Required action | Give the data a second time, exactly and in full.

Given entries |
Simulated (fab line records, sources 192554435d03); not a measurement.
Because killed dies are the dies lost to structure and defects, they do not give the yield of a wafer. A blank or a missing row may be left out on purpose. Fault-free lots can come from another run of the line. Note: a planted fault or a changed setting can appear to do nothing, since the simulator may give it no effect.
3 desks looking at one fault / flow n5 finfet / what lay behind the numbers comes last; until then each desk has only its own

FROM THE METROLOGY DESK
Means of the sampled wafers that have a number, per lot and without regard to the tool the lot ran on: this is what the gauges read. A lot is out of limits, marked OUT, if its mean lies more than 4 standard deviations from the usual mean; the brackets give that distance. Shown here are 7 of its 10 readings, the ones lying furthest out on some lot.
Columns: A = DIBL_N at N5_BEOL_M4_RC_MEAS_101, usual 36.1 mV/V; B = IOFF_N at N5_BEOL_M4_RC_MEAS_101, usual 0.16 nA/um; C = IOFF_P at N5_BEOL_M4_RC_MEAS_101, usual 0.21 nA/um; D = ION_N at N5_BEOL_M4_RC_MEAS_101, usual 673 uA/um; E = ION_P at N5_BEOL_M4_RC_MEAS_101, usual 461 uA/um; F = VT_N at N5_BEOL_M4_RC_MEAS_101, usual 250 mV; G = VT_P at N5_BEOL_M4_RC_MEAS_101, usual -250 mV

Your solution |
Simulated (fab line records, sources 192554435d03); not a measurement.
Because killed dies are the dies lost to structure and defects, they do not give the yield of a wafer. A blank or a missing row may be left out on purpose. Fault-free lots can come from another run of the line. Note: a planted fault or a changed setting can appear to do nothing, since the simulator may give it no effect.
3 desks looking at one fault / flow n5 finfet / what lay behind the numbers comes last; until then each desk has only its own

FROM THE METROLOGY DESK
Means of the sampled wafers that have a number, per lot and without regard to the tool the lot ran on: this is what the gauges read. A lot is out of limits, marked OUT, if its mean lies more than 4 standard deviations from the usual mean; the brackets give that distance. Shown here are 7 of its 10 readings, the ones lying furthest out on some lot.
Columns: A = DIBL_N at N5_BEOL_M4_RC_MEAS_101, usual 36.1 mV/V; B = IOFF_N at N5_BEOL_M4_RC_MEAS_101, usual 0.16 nA/um; C = IOFF_P at N5_BEOL_M4_RC_MEAS_101, usual 0.21 nA/um; D = ION_N at N5_BEOL_M4_RC_MEAS_101, usual 673 uA/um; E = ION_P at N5_BEOL_M4_RC_MEAS_101, usual 461 uA/um; F = VT_N at N5_BEOL_M4_RC_MEAS_101, usual 250 mV; G = VT_P at N5_BEOL_M4_RC_MEAS_101, usual -250 mV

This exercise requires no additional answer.